:: Work task ::
Take the entries below and reproduce them word for word.

### Information provided ###
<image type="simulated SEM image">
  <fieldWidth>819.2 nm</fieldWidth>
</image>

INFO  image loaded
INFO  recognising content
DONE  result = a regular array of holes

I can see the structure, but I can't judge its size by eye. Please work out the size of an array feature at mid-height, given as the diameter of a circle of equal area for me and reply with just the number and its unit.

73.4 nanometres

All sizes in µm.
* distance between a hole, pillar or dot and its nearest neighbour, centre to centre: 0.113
###

:: Exercise output ::
<image type="simulated SEM image">
  <fieldWidth>819.2 nm</fieldWidth>
</image>

INFO  image loaded
INFO  recognising content
DONE  result = a regular array of holes

I can see the structure, but I can't judge its size by eye. Please work out the size of an array feature at mid-height, given as the diameter of a circle of equal area for me and reply with just the number and its unit.

73.4 nanometres

All sizes in µm.
* distance between a hole, pillar or dot and its nearest neighbour, centre to centre: 0.113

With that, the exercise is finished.